* EXCERPTED RECORDS:
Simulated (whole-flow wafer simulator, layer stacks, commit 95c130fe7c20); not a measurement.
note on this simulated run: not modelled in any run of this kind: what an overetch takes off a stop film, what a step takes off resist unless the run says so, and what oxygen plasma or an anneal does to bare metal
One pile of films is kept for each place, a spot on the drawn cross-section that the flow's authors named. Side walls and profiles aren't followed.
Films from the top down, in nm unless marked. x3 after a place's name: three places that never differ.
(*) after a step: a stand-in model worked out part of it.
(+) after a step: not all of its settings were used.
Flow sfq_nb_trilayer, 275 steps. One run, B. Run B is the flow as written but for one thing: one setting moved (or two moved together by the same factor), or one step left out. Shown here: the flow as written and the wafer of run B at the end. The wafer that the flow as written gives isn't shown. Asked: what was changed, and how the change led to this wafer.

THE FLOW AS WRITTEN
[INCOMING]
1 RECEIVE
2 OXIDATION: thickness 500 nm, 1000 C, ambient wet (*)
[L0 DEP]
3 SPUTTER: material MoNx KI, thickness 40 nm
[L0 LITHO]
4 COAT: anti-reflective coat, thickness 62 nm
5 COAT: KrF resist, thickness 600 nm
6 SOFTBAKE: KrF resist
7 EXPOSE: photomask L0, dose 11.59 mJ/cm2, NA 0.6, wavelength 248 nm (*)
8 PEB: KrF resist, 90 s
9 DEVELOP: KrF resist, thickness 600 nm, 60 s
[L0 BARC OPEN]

* EXERCISE: The full listing above should be transcribed exactly.

* WORKED SOLUTION:
Simulated (whole-flow wafer simulator, layer stacks, commit 95c130fe7c20); not a measurement.
note on this simulated run: not modelled in any run of this kind: what an overetch takes off a stop film, what a step takes off resist unless the run says so, and what oxygen plasma or an anneal does to bare metal
One pile of films is kept for each place, a spot on the drawn cross-section that the flow's authors named. Side walls and profiles aren't followed.
Films from the top down, in nm unless marked. x3 after a place's name: three places that never differ.
(*) after a step: a stand-in model worked out part of it.
(+) after a step: not all of its settings were used.
Flow sfq_nb_trilayer, 275 steps. One run, B. Run B is the flow as written but for one thing: one setting moved (or two moved together by the same factor), or one step left out. Shown here: the flow as written and the wafer of run B at the end. The wafer that the flow as written gives isn't shown. Asked: what was changed, and how the change led to this wafer.

THE FLOW AS WRITTEN
[INCOMING]
1 RECEIVE
2 OXIDATION: thickness 500 nm, 1000 C, ambient wet (*)
[L0 DEP]
3 SPUTTER: material MoNx KI, thickness 40 nm
[L0 LITHO]
4 COAT: anti-reflective coat, thickness 62 nm
5 COAT: KrF resist, thickness 600 nm
6 SOFTBAKE: KrF resist
7 EXPOSE: photomask L0, dose 11.59 mJ/cm2, NA 0.6, wavelength 248 nm (*)
8 PEB: KrF resist, 90 s
9 DEVELOP: KrF resist, thickness 600 nm, 60 s
[L0 BARC OPEN]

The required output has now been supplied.